━━━
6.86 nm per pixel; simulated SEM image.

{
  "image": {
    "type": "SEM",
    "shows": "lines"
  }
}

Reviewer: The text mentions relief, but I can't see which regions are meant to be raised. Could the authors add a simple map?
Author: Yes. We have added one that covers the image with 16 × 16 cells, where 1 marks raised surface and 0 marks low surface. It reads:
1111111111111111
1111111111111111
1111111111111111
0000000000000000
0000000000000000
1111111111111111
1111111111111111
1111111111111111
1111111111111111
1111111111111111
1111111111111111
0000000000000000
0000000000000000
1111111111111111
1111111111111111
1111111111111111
━━━

- TASK ITEM -
Transcribe the listing shown above in full and without change.

- EXERCISE RESULT -
6.86 nm per pixel; simulated SEM image.

{
  "image": {
    "type": "SEM",
    "shows": "lines"
  }
}

Reviewer: The text mentions relief, but I can't see which regions are meant to be raised. Could the authors add a simple map?
Author: Yes. We have added one that covers the image with 16 × 16 cells, where 1 marks raised surface and 0 marks low surface. It reads:
1111111111111111
1111111111111111
1111111111111111
0000000000000000
0000000000000000
1111111111111111
1111111111111111
1111111111111111
1111111111111111
1111111111111111
1111111111111111
0000000000000000
0000000000000000
1111111111111111
1111111111111111
1111111111111111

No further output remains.